▸ DATA:
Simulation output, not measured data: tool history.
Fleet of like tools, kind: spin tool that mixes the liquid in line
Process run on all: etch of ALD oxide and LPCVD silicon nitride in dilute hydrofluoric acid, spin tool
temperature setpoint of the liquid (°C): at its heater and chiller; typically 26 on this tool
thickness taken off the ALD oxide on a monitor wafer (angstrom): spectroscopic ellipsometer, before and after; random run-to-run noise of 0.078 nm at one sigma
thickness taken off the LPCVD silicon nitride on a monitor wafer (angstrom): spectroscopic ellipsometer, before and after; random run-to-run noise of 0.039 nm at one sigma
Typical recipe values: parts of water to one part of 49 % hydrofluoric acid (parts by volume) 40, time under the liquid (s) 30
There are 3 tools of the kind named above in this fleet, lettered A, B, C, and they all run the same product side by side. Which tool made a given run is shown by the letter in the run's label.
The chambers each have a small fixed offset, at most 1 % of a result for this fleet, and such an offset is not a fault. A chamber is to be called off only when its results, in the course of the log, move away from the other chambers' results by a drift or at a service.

▸ REQUIRED ACTION:
Within the material above, extract exactly the lines that start at the line containing "Fleet of like" and stop after the line containing "There are 3", and only those.

▸ WRITTEN REPLY:
Fleet of like tools, kind: spin tool that mixes the liquid in line
Process run on all: etch of ALD oxide and LPCVD silicon nitride in dilute hydrofluoric acid, spin tool
temperature setpoint of the liquid (°C): at its heater and chiller; typically 26 on this tool
thickness taken off the ALD oxide on a monitor wafer (angstrom): spectroscopic ellipsometer, before and after; random run-to-run noise of 0.078 nm at one sigma
thickness taken off the LPCVD silicon nitride on a monitor wafer (angstrom): spectroscopic ellipsometer, before and after; random run-to-run noise of 0.039 nm at one sigma
Typical recipe values: parts of water to one part of 49 % hydrofluoric acid (parts by volume) 40, time under the liquid (s) 30
There are 3 tools of the kind named above in this fleet, lettered A, B, C, and they all run the same product side by side. Which tool made a given run is shown by the letter in the run's label.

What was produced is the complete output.